RECORDS SUPPLIED:
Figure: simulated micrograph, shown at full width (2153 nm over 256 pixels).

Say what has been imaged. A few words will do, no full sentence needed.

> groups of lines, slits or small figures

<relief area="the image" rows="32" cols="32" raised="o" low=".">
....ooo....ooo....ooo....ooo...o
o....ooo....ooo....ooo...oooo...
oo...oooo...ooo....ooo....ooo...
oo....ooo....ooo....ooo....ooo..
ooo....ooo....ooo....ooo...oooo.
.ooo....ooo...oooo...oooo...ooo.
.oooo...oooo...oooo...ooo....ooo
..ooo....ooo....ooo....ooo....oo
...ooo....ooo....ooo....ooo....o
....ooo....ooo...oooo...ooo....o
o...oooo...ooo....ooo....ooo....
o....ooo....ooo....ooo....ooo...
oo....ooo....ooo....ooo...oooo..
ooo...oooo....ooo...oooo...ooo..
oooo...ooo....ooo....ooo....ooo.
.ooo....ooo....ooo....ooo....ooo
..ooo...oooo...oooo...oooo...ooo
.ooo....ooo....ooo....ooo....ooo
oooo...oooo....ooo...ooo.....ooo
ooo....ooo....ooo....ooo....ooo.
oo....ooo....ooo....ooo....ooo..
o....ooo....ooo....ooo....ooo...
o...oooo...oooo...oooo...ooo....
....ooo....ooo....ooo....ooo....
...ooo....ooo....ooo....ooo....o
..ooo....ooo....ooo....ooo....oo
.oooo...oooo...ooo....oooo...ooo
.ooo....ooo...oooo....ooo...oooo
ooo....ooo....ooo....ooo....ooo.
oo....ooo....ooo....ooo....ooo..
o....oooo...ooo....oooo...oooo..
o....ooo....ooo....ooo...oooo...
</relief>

BRIEF: Write out the lines of the entries, word for word, from the first through the one containing "oo...oooo...ooo....ooo....ooo...", and stop at that line.

EXERCISE ANSWER:
Figure: simulated micrograph, shown at full width (2153 nm over 256 pixels).

Say what has been imaged. A few words will do, no full sentence needed.

> groups of lines, slits or small figures

<relief area="the image" rows="32" cols="32" raised="o" low=".">
....ooo....ooo....ooo....ooo...o
o....ooo....ooo....ooo...oooo...
oo...oooo...ooo....ooo....ooo...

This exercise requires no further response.